################
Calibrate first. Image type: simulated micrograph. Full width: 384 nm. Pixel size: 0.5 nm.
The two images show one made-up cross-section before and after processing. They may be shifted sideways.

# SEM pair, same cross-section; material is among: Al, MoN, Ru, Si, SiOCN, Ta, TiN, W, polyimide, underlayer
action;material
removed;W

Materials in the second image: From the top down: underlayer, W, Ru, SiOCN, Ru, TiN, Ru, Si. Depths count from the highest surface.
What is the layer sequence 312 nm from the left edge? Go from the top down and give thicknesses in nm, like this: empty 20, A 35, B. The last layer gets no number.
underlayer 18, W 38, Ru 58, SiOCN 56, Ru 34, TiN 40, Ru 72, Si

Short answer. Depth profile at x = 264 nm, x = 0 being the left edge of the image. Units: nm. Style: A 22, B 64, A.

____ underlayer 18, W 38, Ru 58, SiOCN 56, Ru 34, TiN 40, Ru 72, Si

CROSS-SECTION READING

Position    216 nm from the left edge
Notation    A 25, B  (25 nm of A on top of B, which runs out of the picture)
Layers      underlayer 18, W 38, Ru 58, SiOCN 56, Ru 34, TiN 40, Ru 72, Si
################

▶ [WORK TASK]
Nothing but an exact copy of the lines from the start of the entries through the line containing "Materials in the" belongs in the response.

▶ [TASK OUTPUT]
Calibrate first. Image type: simulated micrograph. Full width: 384 nm. Pixel size: 0.5 nm.
The two images show one made-up cross-section before and after processing. They may be shifted sideways.

# SEM pair, same cross-section; material is among: Al, MoN, Ru, Si, SiOCN, Ta, TiN, W, polyimide, underlayer
action;material
removed;W

Materials in the second image: From the top down: underlayer, W, Ru, SiOCN, Ru, TiN, Ru, Si. Depths count from the highest surface.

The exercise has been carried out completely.